### INFORMATION PROVIDED
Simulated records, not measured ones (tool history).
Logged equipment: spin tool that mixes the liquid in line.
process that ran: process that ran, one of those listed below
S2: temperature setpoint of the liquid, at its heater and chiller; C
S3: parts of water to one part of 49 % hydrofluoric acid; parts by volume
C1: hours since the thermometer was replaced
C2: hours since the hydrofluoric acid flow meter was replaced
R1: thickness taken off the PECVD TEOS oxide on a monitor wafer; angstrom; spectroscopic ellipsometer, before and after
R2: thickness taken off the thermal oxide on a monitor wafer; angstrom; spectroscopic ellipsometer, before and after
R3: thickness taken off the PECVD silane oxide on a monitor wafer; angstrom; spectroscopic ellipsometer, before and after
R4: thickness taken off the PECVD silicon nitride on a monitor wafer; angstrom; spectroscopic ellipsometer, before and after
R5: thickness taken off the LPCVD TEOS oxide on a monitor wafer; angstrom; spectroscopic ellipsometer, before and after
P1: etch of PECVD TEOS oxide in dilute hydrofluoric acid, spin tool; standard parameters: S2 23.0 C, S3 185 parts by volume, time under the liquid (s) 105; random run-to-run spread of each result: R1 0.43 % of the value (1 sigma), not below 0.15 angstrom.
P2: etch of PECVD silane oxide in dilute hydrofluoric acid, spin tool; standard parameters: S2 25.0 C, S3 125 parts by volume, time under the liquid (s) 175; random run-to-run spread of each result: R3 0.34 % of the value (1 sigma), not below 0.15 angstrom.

### WORK ORDER
Down to the last line, restate the records exactly.

### SOLUTION
Simulated records, not measured ones (tool history).
Logged equipment: spin tool that mixes the liquid in line.
process that ran: process that ran, one of those listed below
S2: temperature setpoint of the liquid, at its heater and chiller; C
S3: parts of water to one part of 49 % hydrofluoric acid; parts by volume
C1: hours since the thermometer was replaced
C2: hours since the hydrofluoric acid flow meter was replaced
R1: thickness taken off the PECVD TEOS oxide on a monitor wafer; angstrom; spectroscopic ellipsometer, before and after
R2: thickness taken off the thermal oxide on a monitor wafer; angstrom; spectroscopic ellipsometer, before and after
R3: thickness taken off the PECVD silane oxide on a monitor wafer; angstrom; spectroscopic ellipsometer, before and after
R4: thickness taken off the PECVD silicon nitride on a monitor wafer; angstrom; spectroscopic ellipsometer, before and after
R5: thickness taken off the LPCVD TEOS oxide on a monitor wafer; angstrom; spectroscopic ellipsometer, before and after
P1: etch of PECVD TEOS oxide in dilute hydrofluoric acid, spin tool; standard parameters: S2 23.0 C, S3 185 parts by volume, time under the liquid (s) 105; random run-to-run spread of each result: R1 0.43 % of the value (1 sigma), not below 0.15 angstrom.
P2: etch of PECVD silane oxide in dilute hydrofluoric acid, spin tool; standard parameters: S2 25.0 C, S3 125 parts by volume, time under the liquid (s) 175; random run-to-run spread of each result: R3 0.34 % of the value (1 sigma), not below 0.15 angstrom.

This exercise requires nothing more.